[Data for analysis Boundary: Start]

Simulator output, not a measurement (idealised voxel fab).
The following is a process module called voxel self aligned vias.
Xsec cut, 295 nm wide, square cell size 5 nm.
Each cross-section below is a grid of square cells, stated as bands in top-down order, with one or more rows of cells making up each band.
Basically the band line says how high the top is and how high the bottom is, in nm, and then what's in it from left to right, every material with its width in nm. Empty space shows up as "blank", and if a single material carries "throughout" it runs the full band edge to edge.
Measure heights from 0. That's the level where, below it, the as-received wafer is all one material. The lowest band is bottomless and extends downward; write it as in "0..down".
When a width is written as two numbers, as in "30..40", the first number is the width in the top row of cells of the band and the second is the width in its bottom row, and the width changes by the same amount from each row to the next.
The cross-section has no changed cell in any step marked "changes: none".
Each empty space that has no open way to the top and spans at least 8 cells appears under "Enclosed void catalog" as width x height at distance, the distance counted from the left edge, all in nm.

[Data for analysis Boundary: End]

Requirement
Word for word, transcribe the entire listing shown above.

Written answer
Simulator output, not a measurement (idealised voxel fab).
The following is a process module called voxel self aligned vias.
Xsec cut, 295 nm wide, square cell size 5 nm.
Each cross-section below is a grid of square cells, stated as bands in top-down order, with one or more rows of cells making up each band.
Basically the band line says how high the top is and how high the bottom is, in nm, and then what's in it from left to right, every material with its width in nm. Empty space shows up as "blank", and if a single material carries "throughout" it runs the full band edge to edge.
Measure heights from 0. That's the level where, below it, the as-received wafer is all one material. The lowest band is bottomless and extends downward; write it as in "0..down".
When a width is written as two numbers, as in "30..40", the first number is the width in the top row of cells of the band and the second is the width in its bottom row, and the width changes by the same amount from each row to the next.
The cross-section has no changed cell in any step marked "changes: none".
Each empty space that has no open way to the top and spans at least 8 cells appears under "Enclosed void catalog" as width x height at distance, the distance counted from the left edge, all in nm.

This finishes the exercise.